Work request: Starting at the top of the entries below, print each line exactly until the line with "1. PROBLEM STATEMENT" has been printed too.

┄┄┄┄┄┄┄┄┄┄
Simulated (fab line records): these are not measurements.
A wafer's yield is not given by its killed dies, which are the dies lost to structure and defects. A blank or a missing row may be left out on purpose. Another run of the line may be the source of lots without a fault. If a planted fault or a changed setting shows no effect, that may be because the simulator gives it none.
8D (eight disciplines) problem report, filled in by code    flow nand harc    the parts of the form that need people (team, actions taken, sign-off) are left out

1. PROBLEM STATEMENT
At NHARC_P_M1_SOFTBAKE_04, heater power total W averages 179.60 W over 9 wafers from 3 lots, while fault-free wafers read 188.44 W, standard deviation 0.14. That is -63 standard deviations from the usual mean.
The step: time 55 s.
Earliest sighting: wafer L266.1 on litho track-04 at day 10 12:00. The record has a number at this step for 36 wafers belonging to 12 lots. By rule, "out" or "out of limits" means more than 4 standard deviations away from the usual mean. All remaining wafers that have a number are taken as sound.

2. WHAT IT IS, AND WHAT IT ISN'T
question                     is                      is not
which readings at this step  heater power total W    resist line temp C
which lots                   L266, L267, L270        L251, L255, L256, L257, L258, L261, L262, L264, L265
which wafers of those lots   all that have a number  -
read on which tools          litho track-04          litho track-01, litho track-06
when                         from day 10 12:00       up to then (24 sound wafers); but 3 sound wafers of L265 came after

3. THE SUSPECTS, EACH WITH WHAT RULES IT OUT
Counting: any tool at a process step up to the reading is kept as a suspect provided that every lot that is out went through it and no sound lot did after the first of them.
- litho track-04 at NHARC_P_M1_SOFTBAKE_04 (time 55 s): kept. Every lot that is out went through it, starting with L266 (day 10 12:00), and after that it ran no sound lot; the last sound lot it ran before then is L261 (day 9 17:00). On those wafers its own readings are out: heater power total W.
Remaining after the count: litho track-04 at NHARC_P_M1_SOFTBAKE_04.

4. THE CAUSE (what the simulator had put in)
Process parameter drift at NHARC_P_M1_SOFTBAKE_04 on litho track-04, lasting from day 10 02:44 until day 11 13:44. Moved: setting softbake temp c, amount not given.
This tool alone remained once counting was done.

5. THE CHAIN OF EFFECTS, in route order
┄┄┄┄┄┄┄┄┄┄

Response box:
Simulated (fab line records): these are not measurements.
A wafer's yield is not given by its killed dies, which are the dies lost to structure and defects. A blank or a missing row may be left out on purpose. Another run of the line may be the source of lots without a fault. If a planted fault or a changed setting shows no effect, that may be because the simulator gives it none.
8D (eight disciplines) problem report, filled in by code    flow nand harc    the parts of the form that need people (team, actions taken, sign-off) are left out

1. PROBLEM STATEMENT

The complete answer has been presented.